**WORK REQUEST**
Below are records; reproduce exactly the lines from the first through the one containing "Unit ........... nanometres".

**EXCERPTED RECORDS**
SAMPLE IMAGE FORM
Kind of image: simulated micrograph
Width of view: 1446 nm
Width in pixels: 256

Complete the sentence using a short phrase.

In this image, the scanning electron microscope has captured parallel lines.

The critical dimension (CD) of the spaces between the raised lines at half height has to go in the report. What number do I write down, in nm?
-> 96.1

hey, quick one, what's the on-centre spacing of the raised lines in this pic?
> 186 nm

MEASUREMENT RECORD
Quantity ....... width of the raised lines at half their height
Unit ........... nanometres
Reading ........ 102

**WRITTEN REPLY**
SAMPLE IMAGE FORM
Kind of image: simulated micrograph
Width of view: 1446 nm
Width in pixels: 256

Complete the sentence using a short phrase.

In this image, the scanning electron microscope has captured parallel lines.

The critical dimension (CD) of the spaces between the raised lines at half height has to go in the report. What number do I write down, in nm?
-> 96.1

hey, quick one, what's the on-centre spacing of the raised lines in this pic?
> 186 nm

MEASUREMENT RECORD
Quantity ....... width of the raised lines at half their height
Unit ........... nanometres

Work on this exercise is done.